* [Assigned task]:
Output must match the data below exactly from its first line through the line that contains "The step: resist thk 62 nm.", with no other line.

* [Information provided]:
══════════
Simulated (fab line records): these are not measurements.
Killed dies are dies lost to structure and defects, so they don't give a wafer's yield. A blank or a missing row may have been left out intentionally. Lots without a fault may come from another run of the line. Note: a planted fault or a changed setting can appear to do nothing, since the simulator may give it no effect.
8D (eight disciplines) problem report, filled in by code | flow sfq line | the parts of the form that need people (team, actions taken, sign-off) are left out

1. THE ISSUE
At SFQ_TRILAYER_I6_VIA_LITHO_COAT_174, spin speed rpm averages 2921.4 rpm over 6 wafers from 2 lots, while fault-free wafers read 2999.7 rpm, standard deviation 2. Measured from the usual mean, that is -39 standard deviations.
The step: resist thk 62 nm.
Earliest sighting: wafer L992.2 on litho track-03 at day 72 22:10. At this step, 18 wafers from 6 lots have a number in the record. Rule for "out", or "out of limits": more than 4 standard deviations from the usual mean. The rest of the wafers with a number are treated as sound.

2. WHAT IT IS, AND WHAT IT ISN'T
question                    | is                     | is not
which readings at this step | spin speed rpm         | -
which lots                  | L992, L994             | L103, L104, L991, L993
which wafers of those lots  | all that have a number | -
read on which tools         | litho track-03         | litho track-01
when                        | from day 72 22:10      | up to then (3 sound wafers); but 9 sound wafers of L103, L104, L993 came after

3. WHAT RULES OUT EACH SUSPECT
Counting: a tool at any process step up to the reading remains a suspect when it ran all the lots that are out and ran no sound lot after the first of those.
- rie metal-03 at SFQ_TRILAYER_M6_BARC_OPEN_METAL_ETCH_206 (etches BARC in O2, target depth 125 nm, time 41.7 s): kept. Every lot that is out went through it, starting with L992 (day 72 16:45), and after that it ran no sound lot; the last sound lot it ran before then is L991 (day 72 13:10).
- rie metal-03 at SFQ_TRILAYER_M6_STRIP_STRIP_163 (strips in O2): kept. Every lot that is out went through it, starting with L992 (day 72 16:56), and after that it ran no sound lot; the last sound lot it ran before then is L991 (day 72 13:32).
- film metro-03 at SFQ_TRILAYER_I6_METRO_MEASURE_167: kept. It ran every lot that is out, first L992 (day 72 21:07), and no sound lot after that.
══════════

* [Your solution]:
Simulated (fab line records): these are not measurements.
Killed dies are dies lost to structure and defects, so they don't give a wafer's yield. A blank or a missing row may have been left out intentionally. Lots without a fault may come from another run of the line. Note: a planted fault or a changed setting can appear to do nothing, since the simulator may give it no effect.
8D (eight disciplines) problem report, filled in by code | flow sfq line | the parts of the form that need people (team, actions taken, sign-off) are left out

1. THE ISSUE
At SFQ_TRILAYER_I6_VIA_LITHO_COAT_174, spin speed rpm averages 2921.4 rpm over 6 wafers from 2 lots, while fault-free wafers read 2999.7 rpm, standard deviation 2. Measured from the usual mean, that is -39 standard deviations.
The step: resist thk 62 nm.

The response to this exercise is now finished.